Recorded data ->
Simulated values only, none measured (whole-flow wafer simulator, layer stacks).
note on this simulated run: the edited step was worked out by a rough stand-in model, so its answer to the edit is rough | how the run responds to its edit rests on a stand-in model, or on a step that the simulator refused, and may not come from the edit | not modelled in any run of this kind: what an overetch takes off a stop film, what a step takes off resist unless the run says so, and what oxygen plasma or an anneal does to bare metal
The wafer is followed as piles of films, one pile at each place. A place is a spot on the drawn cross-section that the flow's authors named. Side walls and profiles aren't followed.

Required action -> The records shown above are to be retyped exactly, with none omitted.

Reply ->
Simulated values only, none measured (whole-flow wafer simulator, layer stacks).
note on this simulated run: the edited step was worked out by a rough stand-in model, so its answer to the edit is rough | how the run responds to its edit rests on a stand-in model, or on a step that the simulator refused, and may not come from the edit | not modelled in any run of this kind: what an overetch takes off a stop film, what a step takes off resist unless the run says so, and what oxygen plasma or an anneal does to bare metal
The wafer is followed as piles of films, one pile at each place. A place is a spot on the drawn cross-section that the flow's authors named. Side walls and profiles aren't followed.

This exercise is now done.